- [Supplied information]:
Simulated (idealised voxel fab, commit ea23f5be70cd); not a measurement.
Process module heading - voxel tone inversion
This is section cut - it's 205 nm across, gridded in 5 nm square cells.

- [Action item]: Please write out exactly the lines from the start of the data through the line that contains "Process module heading - voxel tone inversion", both ends included, and nothing else.

- [Solution]:
Simulated (idealised voxel fab, commit ea23f5be70cd); not a measurement.
Process module heading - voxel tone inversion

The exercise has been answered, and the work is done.